#### TASK ITEM:
Give an exact copy of the lines from the beginning of the listing below to the "Because killed dies" line, inclusive.

══ EXTRACTED ENTRIES
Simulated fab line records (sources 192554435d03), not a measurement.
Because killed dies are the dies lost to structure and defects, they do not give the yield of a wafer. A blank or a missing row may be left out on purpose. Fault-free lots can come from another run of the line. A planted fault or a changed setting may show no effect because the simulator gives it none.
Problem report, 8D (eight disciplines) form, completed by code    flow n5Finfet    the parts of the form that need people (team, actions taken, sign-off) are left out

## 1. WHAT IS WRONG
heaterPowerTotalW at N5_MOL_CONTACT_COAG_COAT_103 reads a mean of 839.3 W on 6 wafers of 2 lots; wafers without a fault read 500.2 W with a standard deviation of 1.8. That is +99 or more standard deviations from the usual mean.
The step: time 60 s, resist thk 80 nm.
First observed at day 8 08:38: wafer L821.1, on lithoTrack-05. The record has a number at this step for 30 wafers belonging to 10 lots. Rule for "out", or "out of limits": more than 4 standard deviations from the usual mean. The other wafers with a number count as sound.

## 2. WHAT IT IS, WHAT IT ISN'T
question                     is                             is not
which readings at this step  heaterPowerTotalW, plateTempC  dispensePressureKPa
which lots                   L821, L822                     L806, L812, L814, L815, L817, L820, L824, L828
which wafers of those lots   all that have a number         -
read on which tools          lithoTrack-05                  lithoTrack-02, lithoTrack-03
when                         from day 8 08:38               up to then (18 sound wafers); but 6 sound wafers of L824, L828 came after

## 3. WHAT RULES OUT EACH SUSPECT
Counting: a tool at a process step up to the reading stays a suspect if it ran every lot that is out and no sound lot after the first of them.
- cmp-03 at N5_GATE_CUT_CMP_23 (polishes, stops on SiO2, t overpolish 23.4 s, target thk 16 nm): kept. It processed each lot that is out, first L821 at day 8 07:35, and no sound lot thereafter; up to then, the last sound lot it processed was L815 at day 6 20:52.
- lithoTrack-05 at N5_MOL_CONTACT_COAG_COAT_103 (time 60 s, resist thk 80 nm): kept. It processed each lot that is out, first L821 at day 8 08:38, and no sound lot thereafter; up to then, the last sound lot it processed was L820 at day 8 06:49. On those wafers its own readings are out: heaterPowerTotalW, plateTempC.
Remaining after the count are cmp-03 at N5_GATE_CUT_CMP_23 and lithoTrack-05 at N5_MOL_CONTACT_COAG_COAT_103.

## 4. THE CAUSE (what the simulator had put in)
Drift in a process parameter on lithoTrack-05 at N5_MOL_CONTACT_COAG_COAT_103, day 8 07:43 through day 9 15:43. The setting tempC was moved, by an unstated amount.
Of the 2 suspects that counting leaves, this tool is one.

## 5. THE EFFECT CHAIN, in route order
════

#### SOLUTION:
Simulated fab line records (sources 192554435d03), not a measurement.
Because killed dies are the dies lost to structure and defects, they do not give the yield of a wafer. A blank or a missing row may be left out on purpose. Fault-free lots can come from another run of the line. A planted fault or a changed setting may show no effect because the simulator gives it none.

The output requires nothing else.